ASSIGNED TASK:
Each line from the first down to the one containing "270 | 3.6901 |" should be returned exactly as it appears below.

RAW DATA:
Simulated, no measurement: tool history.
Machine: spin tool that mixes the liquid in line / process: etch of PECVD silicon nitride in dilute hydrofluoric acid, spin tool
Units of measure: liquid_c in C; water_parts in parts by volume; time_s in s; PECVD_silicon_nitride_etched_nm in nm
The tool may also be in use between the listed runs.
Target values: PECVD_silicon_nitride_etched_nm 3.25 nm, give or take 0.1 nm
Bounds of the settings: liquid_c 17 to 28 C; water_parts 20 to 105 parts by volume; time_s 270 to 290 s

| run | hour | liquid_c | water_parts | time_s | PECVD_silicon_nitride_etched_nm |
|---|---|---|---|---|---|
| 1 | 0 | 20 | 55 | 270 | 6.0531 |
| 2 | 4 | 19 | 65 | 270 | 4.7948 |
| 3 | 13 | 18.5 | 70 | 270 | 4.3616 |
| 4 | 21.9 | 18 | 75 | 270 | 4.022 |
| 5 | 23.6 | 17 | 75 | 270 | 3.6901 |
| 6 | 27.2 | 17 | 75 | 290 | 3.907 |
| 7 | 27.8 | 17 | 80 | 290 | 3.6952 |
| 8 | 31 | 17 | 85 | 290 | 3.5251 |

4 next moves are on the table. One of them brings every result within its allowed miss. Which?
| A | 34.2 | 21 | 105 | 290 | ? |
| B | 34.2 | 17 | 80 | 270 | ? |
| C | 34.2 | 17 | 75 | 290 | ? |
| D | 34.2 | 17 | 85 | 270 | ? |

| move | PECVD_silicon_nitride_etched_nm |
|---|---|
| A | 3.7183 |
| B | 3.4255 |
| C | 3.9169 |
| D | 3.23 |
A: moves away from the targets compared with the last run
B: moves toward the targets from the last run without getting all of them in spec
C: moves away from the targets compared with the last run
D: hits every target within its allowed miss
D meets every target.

TASK RESULT:
Simulated, no measurement: tool history.
Machine: spin tool that mixes the liquid in line / process: etch of PECVD silicon nitride in dilute hydrofluoric acid, spin tool
Units of measure: liquid_c in C; water_parts in parts by volume; time_s in s; PECVD_silicon_nitride_etched_nm in nm
The tool may also be in use between the listed runs.
Target values: PECVD_silicon_nitride_etched_nm 3.25 nm, give or take 0.1 nm
Bounds of the settings: liquid_c 17 to 28 C; water_parts 20 to 105 parts by volume; time_s 270 to 290 s

| run | hour | liquid_c | water_parts | time_s | PECVD_silicon_nitride_etched_nm |
|---|---|---|---|---|---|
| 1 | 0 | 20 | 55 | 270 | 6.0531 |
| 2 | 4 | 19 | 65 | 270 | 4.7948 |
| 3 | 13 | 18.5 | 70 | 270 | 4.3616 |
| 4 | 21.9 | 18 | 75 | 270 | 4.022 |
| 5 | 23.6 | 17 | 75 | 270 | 3.6901 |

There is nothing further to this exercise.